* _Assigned task_
Write out the data below exactly, from its first line to the line containing "Reply: We agree. The text now gives a value of 63", that line included.

* _Data under study_
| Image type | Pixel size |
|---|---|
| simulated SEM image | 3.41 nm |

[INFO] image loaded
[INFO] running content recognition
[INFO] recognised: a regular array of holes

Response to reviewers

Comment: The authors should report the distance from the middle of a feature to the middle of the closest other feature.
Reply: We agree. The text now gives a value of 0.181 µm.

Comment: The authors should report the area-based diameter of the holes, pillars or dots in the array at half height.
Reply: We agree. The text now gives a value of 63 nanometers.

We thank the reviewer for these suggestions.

* _Task solution_
| Image type | Pixel size |
|---|---|
| simulated SEM image | 3.41 nm |

[INFO] image loaded
[INFO] running content recognition
[INFO] recognised: a regular array of holes

Response to reviewers

Comment: The authors should report the distance from the middle of a feature to the middle of the closest other feature.
Reply: We agree. The text now gives a value of 0.181 µm.

Comment: The authors should report the area-based diameter of the holes, pillars or dots in the array at half height.
Reply: We agree. The text now gives a value of 63 nanometers.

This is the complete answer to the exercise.